Requirement: From the line with "You asked me" to the line with "Size (nanometres) |", retype every line exactly, including those two, and leave out the rest of the data below.

Dataset entries:
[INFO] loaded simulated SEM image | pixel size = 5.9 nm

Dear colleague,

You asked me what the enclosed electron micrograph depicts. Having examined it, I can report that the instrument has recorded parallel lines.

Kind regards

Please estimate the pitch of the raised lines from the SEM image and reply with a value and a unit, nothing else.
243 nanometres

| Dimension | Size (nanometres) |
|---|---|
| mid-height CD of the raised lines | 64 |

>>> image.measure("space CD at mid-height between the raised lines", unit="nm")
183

Task output:
You asked me what the enclosed electron micrograph depicts. Having examined it, I can report that the instrument has recorded parallel lines.

Kind regards

Please estimate the pitch of the raised lines from the SEM image and reply with a value and a unit, nothing else.
243 nanometres

| Dimension | Size (nanometres) |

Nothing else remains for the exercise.